# ACTIVITY
The output is the lines below from the one with "That trailing text" through the one with "14,DIRECTIONAL_ETCH | etch", both included, printed exactly and with no other line.

^^^^^^^^^^^^^^^^
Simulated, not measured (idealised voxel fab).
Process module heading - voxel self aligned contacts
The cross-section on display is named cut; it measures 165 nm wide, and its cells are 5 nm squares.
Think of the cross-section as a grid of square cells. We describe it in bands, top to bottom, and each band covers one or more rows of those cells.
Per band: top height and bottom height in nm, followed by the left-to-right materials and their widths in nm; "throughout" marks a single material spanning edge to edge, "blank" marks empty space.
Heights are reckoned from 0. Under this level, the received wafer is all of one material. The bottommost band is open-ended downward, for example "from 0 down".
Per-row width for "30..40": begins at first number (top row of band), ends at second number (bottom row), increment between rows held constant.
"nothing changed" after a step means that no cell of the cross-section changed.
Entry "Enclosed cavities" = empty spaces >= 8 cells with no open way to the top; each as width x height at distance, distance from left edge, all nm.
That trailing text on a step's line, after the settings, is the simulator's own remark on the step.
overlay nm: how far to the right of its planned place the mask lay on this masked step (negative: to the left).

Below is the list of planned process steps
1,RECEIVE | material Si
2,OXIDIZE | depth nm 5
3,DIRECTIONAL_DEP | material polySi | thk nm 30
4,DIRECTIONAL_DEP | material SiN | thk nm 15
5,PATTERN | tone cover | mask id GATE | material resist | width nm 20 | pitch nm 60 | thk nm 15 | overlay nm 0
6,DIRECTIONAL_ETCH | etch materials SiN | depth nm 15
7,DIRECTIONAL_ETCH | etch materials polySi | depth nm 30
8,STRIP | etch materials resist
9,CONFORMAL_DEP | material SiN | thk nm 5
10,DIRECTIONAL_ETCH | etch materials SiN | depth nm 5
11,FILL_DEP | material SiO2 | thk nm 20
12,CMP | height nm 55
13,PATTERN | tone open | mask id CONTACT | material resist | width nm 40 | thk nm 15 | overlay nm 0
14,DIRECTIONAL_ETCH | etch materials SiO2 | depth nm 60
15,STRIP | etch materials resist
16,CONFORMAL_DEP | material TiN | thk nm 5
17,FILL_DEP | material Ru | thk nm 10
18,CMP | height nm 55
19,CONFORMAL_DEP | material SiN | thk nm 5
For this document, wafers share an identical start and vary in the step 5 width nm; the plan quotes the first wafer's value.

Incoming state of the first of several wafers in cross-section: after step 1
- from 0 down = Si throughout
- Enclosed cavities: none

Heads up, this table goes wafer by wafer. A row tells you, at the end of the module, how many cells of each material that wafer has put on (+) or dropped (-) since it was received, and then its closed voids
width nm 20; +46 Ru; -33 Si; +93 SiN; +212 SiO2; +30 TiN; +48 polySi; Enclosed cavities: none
^^^^^^^^^^^^^^^^

# RESULT
That trailing text on a step's line, after the settings, is the simulator's own remark on the step.
overlay nm: how far to the right of its planned place the mask lay on this masked step (negative: to the left).

Below is the list of planned process steps
1,RECEIVE | material Si
2,OXIDIZE | depth nm 5
3,DIRECTIONAL_DEP | material polySi | thk nm 30
4,DIRECTIONAL_DEP | material SiN | thk nm 15
5,PATTERN | tone cover | mask id GATE | material resist | width nm 20 | pitch nm 60 | thk nm 15 | overlay nm 0
6,DIRECTIONAL_ETCH | etch materials SiN | depth nm 15
7,DIRECTIONAL_ETCH | etch materials polySi | depth nm 30
8,STRIP | etch materials resist
9,CONFORMAL_DEP | material SiN | thk nm 5
10,DIRECTIONAL_ETCH | etch materials SiN | depth nm 5
11,FILL_DEP | material SiO2 | thk nm 20
12,CMP | height nm 55
13,PATTERN | tone open | mask id CONTACT | material resist | width nm 40 | thk nm 15 | overlay nm 0
14,DIRECTIONAL_ETCH | etch materials SiO2 | depth nm 60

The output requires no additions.